WORK ITEM » With the listing in front of you, retype it exactly.

EXTRACTED MATERIAL »
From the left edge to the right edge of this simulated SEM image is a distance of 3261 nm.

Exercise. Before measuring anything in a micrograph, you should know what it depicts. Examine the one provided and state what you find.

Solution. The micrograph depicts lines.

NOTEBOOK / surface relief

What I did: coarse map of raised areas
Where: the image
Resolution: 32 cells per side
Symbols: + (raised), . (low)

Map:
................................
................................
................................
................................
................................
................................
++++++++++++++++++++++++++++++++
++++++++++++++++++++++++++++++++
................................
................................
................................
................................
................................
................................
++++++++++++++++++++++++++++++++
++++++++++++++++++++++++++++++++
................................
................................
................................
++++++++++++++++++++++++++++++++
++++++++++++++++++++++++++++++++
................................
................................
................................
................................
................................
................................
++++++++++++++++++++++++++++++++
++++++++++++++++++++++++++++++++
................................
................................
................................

TASK OUTPUT »
From the left edge to the right edge of this simulated SEM image is a distance of 3261 nm.

Exercise. Before measuring anything in a micrograph, you should know what it depicts. Examine the one provided and state what you find.

Solution. The micrograph depicts lines.

NOTEBOOK / surface relief

What I did: coarse map of raised areas
Where: the image
Resolution: 32 cells per side
Symbols: + (raised), . (low)

Map:
................................
................................
................................
................................
................................
................................
++++++++++++++++++++++++++++++++
++++++++++++++++++++++++++++++++
................................
................................
................................
................................
................................
................................
++++++++++++++++++++++++++++++++
++++++++++++++++++++++++++++++++
................................
................................
................................
++++++++++++++++++++++++++++++++
++++++++++++++++++++++++++++++++
................................
................................
................................
................................
................................
................................
++++++++++++++++++++++++++++++++
++++++++++++++++++++++++++++++++
................................
................................
................................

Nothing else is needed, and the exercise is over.